Your answer must be the lines of the entries below, exactly as written, from the first line through the line containing "A cross-section is".

+---+

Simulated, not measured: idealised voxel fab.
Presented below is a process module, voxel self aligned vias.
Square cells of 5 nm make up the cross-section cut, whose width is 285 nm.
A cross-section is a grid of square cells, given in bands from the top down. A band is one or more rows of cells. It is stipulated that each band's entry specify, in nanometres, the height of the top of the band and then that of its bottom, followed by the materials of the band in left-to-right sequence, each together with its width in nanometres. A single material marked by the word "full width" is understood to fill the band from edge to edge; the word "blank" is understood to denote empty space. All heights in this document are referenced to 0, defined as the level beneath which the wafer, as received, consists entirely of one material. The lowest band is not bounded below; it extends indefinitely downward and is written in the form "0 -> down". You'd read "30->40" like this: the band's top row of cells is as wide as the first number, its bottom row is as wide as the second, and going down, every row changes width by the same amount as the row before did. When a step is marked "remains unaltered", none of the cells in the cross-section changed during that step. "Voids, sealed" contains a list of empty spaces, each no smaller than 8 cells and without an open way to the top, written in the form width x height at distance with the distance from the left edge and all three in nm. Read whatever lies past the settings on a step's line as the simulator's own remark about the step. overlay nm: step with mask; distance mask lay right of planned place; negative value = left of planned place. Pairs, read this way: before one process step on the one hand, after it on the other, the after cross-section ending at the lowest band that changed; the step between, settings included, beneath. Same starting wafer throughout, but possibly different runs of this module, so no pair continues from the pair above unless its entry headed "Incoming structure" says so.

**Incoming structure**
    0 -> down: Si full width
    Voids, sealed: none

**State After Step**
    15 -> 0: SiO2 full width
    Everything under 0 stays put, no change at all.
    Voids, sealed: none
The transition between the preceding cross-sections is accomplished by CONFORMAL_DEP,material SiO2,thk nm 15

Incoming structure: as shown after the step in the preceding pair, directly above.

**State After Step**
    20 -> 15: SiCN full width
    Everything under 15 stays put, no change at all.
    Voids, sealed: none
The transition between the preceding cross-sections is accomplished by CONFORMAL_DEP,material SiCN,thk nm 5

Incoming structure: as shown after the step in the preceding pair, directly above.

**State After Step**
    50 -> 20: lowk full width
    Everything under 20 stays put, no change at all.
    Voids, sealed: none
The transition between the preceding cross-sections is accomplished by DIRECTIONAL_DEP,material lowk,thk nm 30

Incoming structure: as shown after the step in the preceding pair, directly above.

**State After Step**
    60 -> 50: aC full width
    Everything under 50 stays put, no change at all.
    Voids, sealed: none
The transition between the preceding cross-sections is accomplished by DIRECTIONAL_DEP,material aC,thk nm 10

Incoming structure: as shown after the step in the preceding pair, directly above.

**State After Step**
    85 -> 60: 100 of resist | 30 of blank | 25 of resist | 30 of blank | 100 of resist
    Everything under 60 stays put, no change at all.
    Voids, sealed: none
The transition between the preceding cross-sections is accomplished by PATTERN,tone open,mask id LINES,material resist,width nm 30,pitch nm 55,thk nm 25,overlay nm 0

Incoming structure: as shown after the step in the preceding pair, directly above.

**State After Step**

+---+

Written response ::
Simulated, not measured: idealised voxel fab.
Presented below is a process module, voxel self aligned vias.
Square cells of 5 nm make up the cross-section cut, whose width is 285 nm.
A cross-section is a grid of square cells, given in bands from the top down. A band is one or more rows of cells. It is stipulated that each band's entry specify, in nanometres, the height of the top of the band and then that of its bottom, followed by the materials of the band in left-to-right sequence, each together with its width in nanometres. A single material marked by the word "full width" is understood to fill the band from edge to edge; the word "blank" is understood to denote empty space. All heights in this document are referenced to 0, defined as the level beneath which the wafer, as received, consists entirely of one material. The lowest band is not bounded below; it extends indefinitely downward and is written in the form "0 -> down". You'd read "30->40" like this: the band's top row of cells is as wide as the first number, its bottom row is as wide as the second, and going down, every row changes width by the same amount as the row before did. When a step is marked "remains unaltered", none of the cells in the cross-section changed during that step. "Voids, sealed" contains a list of empty spaces, each no smaller than 8 cells and without an open way to the top, written in the form width x height at distance with the distance from the left edge and all three in nm. Read whatever lies past the settings on a step's line as the simulator's own remark about the step. overlay nm: step with mask; distance mask lay right of planned place; negative value = left of planned place. Pairs, read this way: before one process step on the one hand, after it on the other, the after cross-section ending at the lowest band that changed; the step between, settings included, beneath. Same starting wafer throughout, but possibly different runs of this module, so no pair continues from the pair above unless its entry headed "Incoming structure" says so.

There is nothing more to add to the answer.